Excerpted records —
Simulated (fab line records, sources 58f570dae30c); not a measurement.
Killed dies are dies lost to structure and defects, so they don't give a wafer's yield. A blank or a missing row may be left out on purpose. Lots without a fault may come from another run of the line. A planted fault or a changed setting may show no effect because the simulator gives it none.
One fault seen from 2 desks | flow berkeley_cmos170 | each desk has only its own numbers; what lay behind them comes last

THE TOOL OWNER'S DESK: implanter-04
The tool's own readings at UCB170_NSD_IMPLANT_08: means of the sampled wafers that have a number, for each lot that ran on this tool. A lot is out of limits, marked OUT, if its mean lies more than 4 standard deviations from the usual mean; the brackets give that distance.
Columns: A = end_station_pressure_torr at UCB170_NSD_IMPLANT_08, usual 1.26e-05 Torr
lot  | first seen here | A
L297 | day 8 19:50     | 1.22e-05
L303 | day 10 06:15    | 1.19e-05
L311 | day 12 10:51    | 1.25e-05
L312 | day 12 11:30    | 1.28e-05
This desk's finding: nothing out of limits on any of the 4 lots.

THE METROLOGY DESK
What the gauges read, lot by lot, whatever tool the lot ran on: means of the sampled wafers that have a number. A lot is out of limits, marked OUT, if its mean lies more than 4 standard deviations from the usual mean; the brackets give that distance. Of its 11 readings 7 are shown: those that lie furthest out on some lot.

Assigned task — Only an exact copy of the listing above, from its first line up to and including the line with "THE METROLOGY DESK", counts as the answer.

Your solution —
Simulated (fab line records, sources 58f570dae30c); not a measurement.
Killed dies are dies lost to structure and defects, so they don't give a wafer's yield. A blank or a missing row may be left out on purpose. Lots without a fault may come from another run of the line. A planted fault or a changed setting may show no effect because the simulator gives it none.
One fault seen from 2 desks | flow berkeley_cmos170 | each desk has only its own numbers; what lay behind them comes last

THE TOOL OWNER'S DESK: implanter-04
The tool's own readings at UCB170_NSD_IMPLANT_08: means of the sampled wafers that have a number, for each lot that ran on this tool. A lot is out of limits, marked OUT, if its mean lies more than 4 standard deviations from the usual mean; the brackets give that distance.
Columns: A = end_station_pressure_torr at UCB170_NSD_IMPLANT_08, usual 1.26e-05 Torr
lot  | first seen here | A
L297 | day 8 19:50     | 1.22e-05
L303 | day 10 06:15    | 1.19e-05
L311 | day 12 10:51    | 1.25e-05
L312 | day 12 11:30    | 1.28e-05
This desk's finding: nothing out of limits on any of the 4 lots.

THE METROLOGY DESK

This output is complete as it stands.